─── EXTRACTED MATERIAL ───

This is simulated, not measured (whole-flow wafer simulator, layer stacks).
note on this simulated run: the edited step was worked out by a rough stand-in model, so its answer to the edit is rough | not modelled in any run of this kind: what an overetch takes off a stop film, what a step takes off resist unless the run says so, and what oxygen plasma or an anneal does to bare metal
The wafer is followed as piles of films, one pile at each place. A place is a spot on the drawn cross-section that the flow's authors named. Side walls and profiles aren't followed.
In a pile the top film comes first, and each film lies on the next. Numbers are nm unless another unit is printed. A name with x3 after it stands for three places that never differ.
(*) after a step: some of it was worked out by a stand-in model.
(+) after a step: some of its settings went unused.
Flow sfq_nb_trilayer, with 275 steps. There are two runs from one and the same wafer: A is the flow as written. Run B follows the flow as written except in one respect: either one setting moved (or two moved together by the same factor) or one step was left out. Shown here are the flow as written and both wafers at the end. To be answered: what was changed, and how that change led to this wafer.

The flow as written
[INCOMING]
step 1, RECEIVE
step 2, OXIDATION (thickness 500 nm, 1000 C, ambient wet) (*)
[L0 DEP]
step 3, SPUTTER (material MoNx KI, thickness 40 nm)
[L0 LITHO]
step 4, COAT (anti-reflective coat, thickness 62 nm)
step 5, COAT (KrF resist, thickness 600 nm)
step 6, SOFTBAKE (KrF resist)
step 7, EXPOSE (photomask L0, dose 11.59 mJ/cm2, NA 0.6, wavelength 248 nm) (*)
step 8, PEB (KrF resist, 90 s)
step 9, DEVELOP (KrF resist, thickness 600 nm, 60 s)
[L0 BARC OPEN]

───

### WORK ITEM
All that is wanted is a faithful reproduction of the line above with "step 4, COAT", the line with "step 9, DEVELOP", and every line in between.

### EXERCISE RESULT
step 4, COAT (anti-reflective coat, thickness 62 nm)
step 5, COAT (KrF resist, thickness 600 nm)
step 6, SOFTBAKE (KrF resist)
step 7, EXPOSE (photomask L0, dose 11.59 mJ/cm2, NA 0.6, wavelength 248 nm) (*)
step 8, PEB (KrF resist, 90 s)
step 9, DEVELOP (KrF resist, thickness 600 nm, 60 s)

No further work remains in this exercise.